┏━━

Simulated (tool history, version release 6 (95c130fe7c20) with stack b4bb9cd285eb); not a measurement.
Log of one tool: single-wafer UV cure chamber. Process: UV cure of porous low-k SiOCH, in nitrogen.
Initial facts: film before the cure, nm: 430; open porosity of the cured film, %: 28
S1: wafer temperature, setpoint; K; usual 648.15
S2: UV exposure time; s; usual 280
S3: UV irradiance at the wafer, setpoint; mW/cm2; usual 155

┗━━

> [Task item] No line may be skipped. Transcribe the listing above exactly.

> [Response box]
Simulated (tool history, version release 6 (95c130fe7c20) with stack b4bb9cd285eb); not a measurement.
Log of one tool: single-wafer UV cure chamber. Process: UV cure of porous low-k SiOCH, in nitrogen.
Initial facts: film before the cure, nm: 430; open porosity of the cured film, %: 28
S1: wafer temperature, setpoint; K; usual 648.15
S2: UV exposure time; s; usual 280
S3: UV irradiance at the wafer, setpoint; mW/cm2; usual 155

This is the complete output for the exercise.